_Exercise:_ Give back, exactly as written, the lines from the beginning of the listing through the one that contains "6 chambers of".

Dataset extract Start Marker

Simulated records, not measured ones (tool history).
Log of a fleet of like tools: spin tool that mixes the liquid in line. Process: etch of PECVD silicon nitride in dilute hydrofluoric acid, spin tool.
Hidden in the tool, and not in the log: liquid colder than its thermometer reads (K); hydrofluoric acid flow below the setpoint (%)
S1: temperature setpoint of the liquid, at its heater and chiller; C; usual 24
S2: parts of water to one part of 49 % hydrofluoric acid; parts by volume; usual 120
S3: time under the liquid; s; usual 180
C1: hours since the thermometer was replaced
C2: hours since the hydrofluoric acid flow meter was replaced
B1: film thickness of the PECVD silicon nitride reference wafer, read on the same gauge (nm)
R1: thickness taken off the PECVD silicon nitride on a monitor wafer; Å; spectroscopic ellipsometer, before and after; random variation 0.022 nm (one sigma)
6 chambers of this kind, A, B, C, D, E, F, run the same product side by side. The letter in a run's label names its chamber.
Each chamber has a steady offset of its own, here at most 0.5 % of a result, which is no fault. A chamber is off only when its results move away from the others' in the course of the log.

Dataset extract End Marker

_Solution:_
Simulated records, not measured ones (tool history).
Log of a fleet of like tools: spin tool that mixes the liquid in line. Process: etch of PECVD silicon nitride in dilute hydrofluoric acid, spin tool.
Hidden in the tool, and not in the log: liquid colder than its thermometer reads (K); hydrofluoric acid flow below the setpoint (%)
S1: temperature setpoint of the liquid, at its heater and chiller; C; usual 24
S2: parts of water to one part of 49 % hydrofluoric acid; parts by volume; usual 120
S3: time under the liquid; s; usual 180
C1: hours since the thermometer was replaced
C2: hours since the hydrofluoric acid flow meter was replaced
B1: film thickness of the PECVD silicon nitride reference wafer, read on the same gauge (nm)
R1: thickness taken off the PECVD silicon nitride on a monitor wafer; Å; spectroscopic ellipsometer, before and after; random variation 0.022 nm (one sigma)
6 chambers of this kind, A, B, C, D, E, F, run the same product side by side. The letter in a run's label names its chamber.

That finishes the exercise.